==== Study material ====
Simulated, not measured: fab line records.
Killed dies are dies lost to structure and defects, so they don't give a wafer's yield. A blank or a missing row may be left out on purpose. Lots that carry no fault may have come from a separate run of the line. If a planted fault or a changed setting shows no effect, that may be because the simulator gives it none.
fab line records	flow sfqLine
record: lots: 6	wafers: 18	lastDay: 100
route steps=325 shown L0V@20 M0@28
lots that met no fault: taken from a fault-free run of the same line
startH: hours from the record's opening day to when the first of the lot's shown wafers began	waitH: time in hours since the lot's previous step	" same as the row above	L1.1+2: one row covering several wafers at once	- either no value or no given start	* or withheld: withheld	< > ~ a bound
====

▸ Task item:
Looking at the data above, write out exactly the lines that start at the one containing "route steps=325 shown L0V@20 M0@28" and end at the one containing "lots that met"; include both and nothing beyond.

▸ Your response:
route steps=325 shown L0V@20 M0@28
lots that met no fault: taken from a fault-free run of the same line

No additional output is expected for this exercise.